> _Work order_
Your task is to transcribe the entries below exactly, from their first line down to the line containing "Sound: the wafers", and to stop there.

··· Data shown

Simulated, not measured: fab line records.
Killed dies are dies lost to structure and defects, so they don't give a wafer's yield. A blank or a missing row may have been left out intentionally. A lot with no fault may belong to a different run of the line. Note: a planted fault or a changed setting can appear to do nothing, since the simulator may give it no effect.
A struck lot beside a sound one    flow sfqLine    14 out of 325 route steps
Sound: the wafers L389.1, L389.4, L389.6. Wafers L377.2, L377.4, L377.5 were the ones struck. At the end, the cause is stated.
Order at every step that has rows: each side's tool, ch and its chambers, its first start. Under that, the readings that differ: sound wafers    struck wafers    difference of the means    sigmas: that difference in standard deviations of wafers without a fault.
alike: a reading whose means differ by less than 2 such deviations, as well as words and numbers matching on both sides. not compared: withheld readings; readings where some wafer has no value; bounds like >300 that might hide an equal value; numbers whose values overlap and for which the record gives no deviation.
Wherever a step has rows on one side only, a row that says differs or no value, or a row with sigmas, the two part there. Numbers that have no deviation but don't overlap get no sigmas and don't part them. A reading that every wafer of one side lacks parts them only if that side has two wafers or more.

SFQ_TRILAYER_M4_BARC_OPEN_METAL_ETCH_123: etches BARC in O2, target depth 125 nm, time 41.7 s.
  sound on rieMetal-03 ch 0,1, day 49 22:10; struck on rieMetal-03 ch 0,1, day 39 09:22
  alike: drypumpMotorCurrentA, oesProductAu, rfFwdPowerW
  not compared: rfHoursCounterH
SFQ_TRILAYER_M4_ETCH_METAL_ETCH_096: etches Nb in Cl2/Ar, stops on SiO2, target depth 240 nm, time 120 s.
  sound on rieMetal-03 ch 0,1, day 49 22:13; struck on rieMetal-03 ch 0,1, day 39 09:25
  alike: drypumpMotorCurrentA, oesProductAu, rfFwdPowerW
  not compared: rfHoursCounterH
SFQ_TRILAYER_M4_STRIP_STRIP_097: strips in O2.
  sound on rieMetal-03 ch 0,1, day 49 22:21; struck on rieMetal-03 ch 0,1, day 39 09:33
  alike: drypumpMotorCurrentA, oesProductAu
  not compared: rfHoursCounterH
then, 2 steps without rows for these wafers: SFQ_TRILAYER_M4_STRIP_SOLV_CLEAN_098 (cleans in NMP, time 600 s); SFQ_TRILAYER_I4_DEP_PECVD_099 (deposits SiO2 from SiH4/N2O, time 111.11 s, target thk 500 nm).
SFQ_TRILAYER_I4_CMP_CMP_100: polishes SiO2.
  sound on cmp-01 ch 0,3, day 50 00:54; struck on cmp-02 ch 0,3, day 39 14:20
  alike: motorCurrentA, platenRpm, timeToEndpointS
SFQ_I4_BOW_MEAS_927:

······

> _Written reply_
Simulated, not measured: fab line records.
Killed dies are dies lost to structure and defects, so they don't give a wafer's yield. A blank or a missing row may have been left out intentionally. A lot with no fault may belong to a different run of the line. Note: a planted fault or a changed setting can appear to do nothing, since the simulator may give it no effect.
A struck lot beside a sound one    flow sfqLine    14 out of 325 route steps
Sound: the wafers L389.1, L389.4, L389.6. Wafers L377.2, L377.4, L377.5 were the ones struck. At the end, the cause is stated.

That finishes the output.